• _Work task_
Copy all records verbatim.

• _Provided data_
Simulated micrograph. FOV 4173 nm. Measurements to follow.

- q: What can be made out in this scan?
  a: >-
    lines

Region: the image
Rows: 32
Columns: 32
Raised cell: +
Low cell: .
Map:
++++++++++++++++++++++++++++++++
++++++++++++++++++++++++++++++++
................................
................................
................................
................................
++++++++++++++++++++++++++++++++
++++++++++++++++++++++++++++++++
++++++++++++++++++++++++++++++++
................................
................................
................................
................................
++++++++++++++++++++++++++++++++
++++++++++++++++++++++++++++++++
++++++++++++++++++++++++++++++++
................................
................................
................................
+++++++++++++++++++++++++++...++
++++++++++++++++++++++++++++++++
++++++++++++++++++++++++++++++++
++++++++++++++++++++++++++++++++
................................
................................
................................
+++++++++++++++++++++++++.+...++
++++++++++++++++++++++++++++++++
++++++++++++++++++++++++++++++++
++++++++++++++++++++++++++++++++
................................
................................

• _Exercise solution_
Simulated micrograph. FOV 4173 nm. Measurements to follow.

- q: What can be made out in this scan?
  a: >-
    lines

Region: the image
Rows: 32
Columns: 32
Raised cell: +
Low cell: .
Map:
++++++++++++++++++++++++++++++++
++++++++++++++++++++++++++++++++
................................
................................
................................
................................
++++++++++++++++++++++++++++++++
++++++++++++++++++++++++++++++++
++++++++++++++++++++++++++++++++
................................
................................
................................
................................
++++++++++++++++++++++++++++++++
++++++++++++++++++++++++++++++++
++++++++++++++++++++++++++++++++
................................
................................
................................
+++++++++++++++++++++++++++...++
++++++++++++++++++++++++++++++++
++++++++++++++++++++++++++++++++
++++++++++++++++++++++++++++++++
................................
................................
................................
+++++++++++++++++++++++++.+...++
++++++++++++++++++++++++++++++++
++++++++++++++++++++++++++++++++
++++++++++++++++++++++++++++++++
................................
................................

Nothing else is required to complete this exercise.